● ASSIGNED TASK
In this exercise, reproduce all the entries that follow exactly.

#####

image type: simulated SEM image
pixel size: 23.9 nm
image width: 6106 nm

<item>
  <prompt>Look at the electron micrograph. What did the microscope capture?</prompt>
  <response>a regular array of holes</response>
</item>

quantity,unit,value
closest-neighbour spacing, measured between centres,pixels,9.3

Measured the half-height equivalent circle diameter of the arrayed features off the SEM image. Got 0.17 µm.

#####

● ANSWER AREA
image type: simulated SEM image
pixel size: 23.9 nm
image width: 6106 nm

<item>
  <prompt>Look at the electron micrograph. What did the microscope capture?</prompt>
  <response>a regular array of holes</response>
</item>

quantity,unit,value
closest-neighbour spacing, measured between centres,pixels,9.3

Measured the half-height equivalent circle diameter of the arrayed features off the SEM image. Got 0.17 µm.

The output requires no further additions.